Work order:
All of the data is to be set down again without any alteration.

☆ ☆ ☆ ☆ ☆

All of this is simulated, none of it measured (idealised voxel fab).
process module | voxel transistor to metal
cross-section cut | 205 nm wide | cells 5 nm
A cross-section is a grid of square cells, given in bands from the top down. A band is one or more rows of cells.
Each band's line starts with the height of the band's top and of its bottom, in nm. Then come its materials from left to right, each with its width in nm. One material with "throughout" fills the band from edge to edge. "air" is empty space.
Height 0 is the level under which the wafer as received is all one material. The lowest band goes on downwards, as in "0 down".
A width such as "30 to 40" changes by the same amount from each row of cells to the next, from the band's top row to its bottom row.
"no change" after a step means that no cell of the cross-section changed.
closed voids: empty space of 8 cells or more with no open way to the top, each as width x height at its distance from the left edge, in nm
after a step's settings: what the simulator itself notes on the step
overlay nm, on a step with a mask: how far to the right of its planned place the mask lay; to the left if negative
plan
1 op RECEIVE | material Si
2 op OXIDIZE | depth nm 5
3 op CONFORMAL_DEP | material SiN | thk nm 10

☆ ☆ ☆ ☆ ☆

Result:
All of this is simulated, none of it measured (idealised voxel fab).
process module | voxel transistor to metal
cross-section cut | 205 nm wide | cells 5 nm
A cross-section is a grid of square cells, given in bands from the top down. A band is one or more rows of cells.
Each band's line starts with the height of the band's top and of its bottom, in nm. Then come its materials from left to right, each with its width in nm. One material with "throughout" fills the band from edge to edge. "air" is empty space.
Height 0 is the level under which the wafer as received is all one material. The lowest band goes on downwards, as in "0 down".
A width such as "30 to 40" changes by the same amount from each row of cells to the next, from the band's top row to its bottom row.
"no change" after a step means that no cell of the cross-section changed.
closed voids: empty space of 8 cells or more with no open way to the top, each as width x height at its distance from the left edge, in nm
after a step's settings: what the simulator itself notes on the step
overlay nm, on a step with a mask: how far to the right of its planned place the mask lay; to the left if negative
plan
1 op RECEIVE | material Si
2 op OXIDIZE | depth nm 5
3 op CONFORMAL_DEP | material SiN | thk nm 10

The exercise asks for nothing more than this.